*Given information*.
--------------------

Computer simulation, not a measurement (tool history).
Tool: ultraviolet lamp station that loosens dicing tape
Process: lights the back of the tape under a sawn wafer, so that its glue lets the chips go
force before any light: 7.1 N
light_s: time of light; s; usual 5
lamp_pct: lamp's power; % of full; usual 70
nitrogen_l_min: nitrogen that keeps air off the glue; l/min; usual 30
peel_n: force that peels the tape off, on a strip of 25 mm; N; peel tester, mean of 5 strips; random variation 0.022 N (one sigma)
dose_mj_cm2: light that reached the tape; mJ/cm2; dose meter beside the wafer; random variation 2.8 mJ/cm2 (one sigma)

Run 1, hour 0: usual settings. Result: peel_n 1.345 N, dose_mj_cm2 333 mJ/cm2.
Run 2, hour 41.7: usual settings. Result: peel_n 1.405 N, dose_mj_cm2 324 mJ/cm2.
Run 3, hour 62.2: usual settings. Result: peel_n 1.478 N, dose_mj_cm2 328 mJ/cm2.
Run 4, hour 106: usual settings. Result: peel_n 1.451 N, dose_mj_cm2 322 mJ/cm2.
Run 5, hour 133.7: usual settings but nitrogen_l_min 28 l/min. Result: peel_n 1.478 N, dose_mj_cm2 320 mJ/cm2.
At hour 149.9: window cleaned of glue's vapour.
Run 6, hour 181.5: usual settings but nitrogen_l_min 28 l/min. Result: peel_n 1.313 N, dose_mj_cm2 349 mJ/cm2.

--------------------

*Assigned task*. Set down an exact copy of the entries above.

*Written response*.
Computer simulation, not a measurement (tool history).
Tool: ultraviolet lamp station that loosens dicing tape
Process: lights the back of the tape under a sawn wafer, so that its glue lets the chips go
force before any light: 7.1 N
light_s: time of light; s; usual 5
lamp_pct: lamp's power; % of full; usual 70
nitrogen_l_min: nitrogen that keeps air off the glue; l/min; usual 30
peel_n: force that peels the tape off, on a strip of 25 mm; N; peel tester, mean of 5 strips; random variation 0.022 N (one sigma)
dose_mj_cm2: light that reached the tape; mJ/cm2; dose meter beside the wafer; random variation 2.8 mJ/cm2 (one sigma)

Run 1, hour 0: usual settings. Result: peel_n 1.345 N, dose_mj_cm2 333 mJ/cm2.
Run 2, hour 41.7: usual settings. Result: peel_n 1.405 N, dose_mj_cm2 324 mJ/cm2.
Run 3, hour 62.2: usual settings. Result: peel_n 1.478 N, dose_mj_cm2 328 mJ/cm2.
Run 4, hour 106: usual settings. Result: peel_n 1.451 N, dose_mj_cm2 322 mJ/cm2.
Run 5, hour 133.7: usual settings but nitrogen_l_min 28 l/min. Result: peel_n 1.478 N, dose_mj_cm2 320 mJ/cm2.
At hour 149.9: window cleaned of glue's vapour.
Run 6, hour 181.5: usual settings but nitrogen_l_min 28 l/min. Result: peel_n 1.313 N, dose_mj_cm2 349 mJ/cm2.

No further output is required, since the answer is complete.